» **WORK TASK**
All lines before the one containing "[with the fault]: AlCu", plus that line itself, are to be printed exactly as they appear below.

*** EXCERPTED DATA Section Begins ***

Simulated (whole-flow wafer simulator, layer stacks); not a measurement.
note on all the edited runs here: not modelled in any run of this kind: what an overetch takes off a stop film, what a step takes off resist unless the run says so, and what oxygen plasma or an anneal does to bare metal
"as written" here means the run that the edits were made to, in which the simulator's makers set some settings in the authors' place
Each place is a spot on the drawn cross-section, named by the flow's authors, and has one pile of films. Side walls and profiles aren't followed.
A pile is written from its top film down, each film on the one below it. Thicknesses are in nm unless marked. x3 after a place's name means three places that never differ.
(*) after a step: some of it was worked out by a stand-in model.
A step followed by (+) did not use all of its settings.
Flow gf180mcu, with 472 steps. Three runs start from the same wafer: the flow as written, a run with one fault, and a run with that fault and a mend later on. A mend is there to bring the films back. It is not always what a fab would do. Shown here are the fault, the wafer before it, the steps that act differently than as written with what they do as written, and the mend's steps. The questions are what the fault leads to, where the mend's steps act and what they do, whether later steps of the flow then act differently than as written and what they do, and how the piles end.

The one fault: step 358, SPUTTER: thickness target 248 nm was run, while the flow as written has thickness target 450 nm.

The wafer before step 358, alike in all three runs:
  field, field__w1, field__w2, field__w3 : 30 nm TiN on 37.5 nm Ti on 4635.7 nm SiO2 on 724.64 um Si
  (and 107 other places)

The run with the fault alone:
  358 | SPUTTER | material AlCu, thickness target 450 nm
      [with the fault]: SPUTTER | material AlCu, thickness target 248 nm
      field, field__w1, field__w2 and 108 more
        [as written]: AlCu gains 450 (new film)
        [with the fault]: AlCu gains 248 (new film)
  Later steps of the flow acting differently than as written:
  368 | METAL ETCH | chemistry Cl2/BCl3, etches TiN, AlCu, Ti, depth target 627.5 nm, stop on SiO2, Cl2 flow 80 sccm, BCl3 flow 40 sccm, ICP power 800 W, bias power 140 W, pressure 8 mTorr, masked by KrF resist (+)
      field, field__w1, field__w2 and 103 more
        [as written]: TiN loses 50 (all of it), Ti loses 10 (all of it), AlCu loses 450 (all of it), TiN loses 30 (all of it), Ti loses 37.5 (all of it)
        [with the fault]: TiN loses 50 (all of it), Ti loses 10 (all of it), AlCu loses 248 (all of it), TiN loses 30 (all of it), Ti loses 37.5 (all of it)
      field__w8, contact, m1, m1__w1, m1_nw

*** EXCERPTED DATA Section Ends ***

» **RESPONSE BOX**
Simulated (whole-flow wafer simulator, layer stacks); not a measurement.
note on all the edited runs here: not modelled in any run of this kind: what an overetch takes off a stop film, what a step takes off resist unless the run says so, and what oxygen plasma or an anneal does to bare metal
"as written" here means the run that the edits were made to, in which the simulator's makers set some settings in the authors' place
Each place is a spot on the drawn cross-section, named by the flow's authors, and has one pile of films. Side walls and profiles aren't followed.
A pile is written from its top film down, each film on the one below it. Thicknesses are in nm unless marked. x3 after a place's name means three places that never differ.
(*) after a step: some of it was worked out by a stand-in model.
A step followed by (+) did not use all of its settings.
Flow gf180mcu, with 472 steps. Three runs start from the same wafer: the flow as written, a run with one fault, and a run with that fault and a mend later on. A mend is there to bring the films back. It is not always what a fab would do. Shown here are the fault, the wafer before it, the steps that act differently than as written with what they do as written, and the mend's steps. The questions are what the fault leads to, where the mend's steps act and what they do, whether later steps of the flow then act differently than as written and what they do, and how the piles end.

The one fault: step 358, SPUTTER: thickness target 248 nm was run, while the flow as written has thickness target 450 nm.

The wafer before step 358, alike in all three runs:
  field, field__w1, field__w2, field__w3 : 30 nm TiN on 37.5 nm Ti on 4635.7 nm SiO2 on 724.64 um Si
  (and 107 other places)

The run with the fault alone:
  358 | SPUTTER | material AlCu, thickness target 450 nm
      [with the fault]: SPUTTER | material AlCu, thickness target 248 nm
      field, field__w1, field__w2 and 108 more
        [as written]: AlCu gains 450 (new film)
        [with the fault]: AlCu gains 248 (new film)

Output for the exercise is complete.